**Excerpted records**
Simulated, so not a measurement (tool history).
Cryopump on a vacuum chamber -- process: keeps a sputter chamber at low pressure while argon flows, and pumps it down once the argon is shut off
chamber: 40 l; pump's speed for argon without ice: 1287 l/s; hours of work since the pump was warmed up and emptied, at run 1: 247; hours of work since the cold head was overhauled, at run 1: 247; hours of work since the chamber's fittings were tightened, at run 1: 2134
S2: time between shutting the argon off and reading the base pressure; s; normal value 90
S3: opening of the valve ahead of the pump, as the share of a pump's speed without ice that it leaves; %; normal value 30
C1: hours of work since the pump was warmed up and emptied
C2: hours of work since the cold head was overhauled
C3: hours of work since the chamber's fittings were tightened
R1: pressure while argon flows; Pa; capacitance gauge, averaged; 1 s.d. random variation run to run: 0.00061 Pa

**Action item**
An exact reproduction of the listing is required, covering every entry.

**Written solution**
Simulated, so not a measurement (tool history).
Cryopump on a vacuum chamber -- process: keeps a sputter chamber at low pressure while argon flows, and pumps it down once the argon is shut off
chamber: 40 l; pump's speed for argon without ice: 1287 l/s; hours of work since the pump was warmed up and emptied, at run 1: 247; hours of work since the cold head was overhauled, at run 1: 247; hours of work since the chamber's fittings were tightened, at run 1: 2134
S2: time between shutting the argon off and reading the base pressure; s; normal value 90
S3: opening of the valve ahead of the pump, as the share of a pump's speed without ice that it leaves; %; normal value 30
C1: hours of work since the pump was warmed up and emptied
C2: hours of work since the cold head was overhauled
C3: hours of work since the chamber's fittings were tightened
R1: pressure while argon flows; Pa; capacitance gauge, averaged; 1 s.d. random variation run to run: 0.00061 Pa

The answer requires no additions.